→ **Assigned task**
Make a word-for-word copy of the entries below from their first line through the line with "lots that met", and add nothing.

→ **Records shown**

*** Begin section ***

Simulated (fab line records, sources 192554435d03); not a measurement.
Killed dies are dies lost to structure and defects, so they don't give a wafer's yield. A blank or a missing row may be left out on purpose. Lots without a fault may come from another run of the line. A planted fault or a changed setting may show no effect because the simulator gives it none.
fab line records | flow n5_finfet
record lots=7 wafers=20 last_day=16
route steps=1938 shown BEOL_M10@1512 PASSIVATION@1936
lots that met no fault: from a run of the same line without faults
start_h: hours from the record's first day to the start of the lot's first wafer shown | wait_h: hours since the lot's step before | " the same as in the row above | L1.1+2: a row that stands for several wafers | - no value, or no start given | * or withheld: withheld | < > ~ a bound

*** End section ***

→ **Written reply**
Simulated (fab line records, sources 192554435d03); not a measurement.
Killed dies are dies lost to structure and defects, so they don't give a wafer's yield. A blank or a missing row may be left out on purpose. Lots without a fault may come from another run of the line. A planted fault or a changed setting may show no effect because the simulator gives it none.
fab line records | flow n5_finfet
record lots=7 wafers=20 last_day=16
route steps=1938 shown BEOL_M10@1512 PASSIVATION@1936
lots that met no fault: from a run of the same line without faults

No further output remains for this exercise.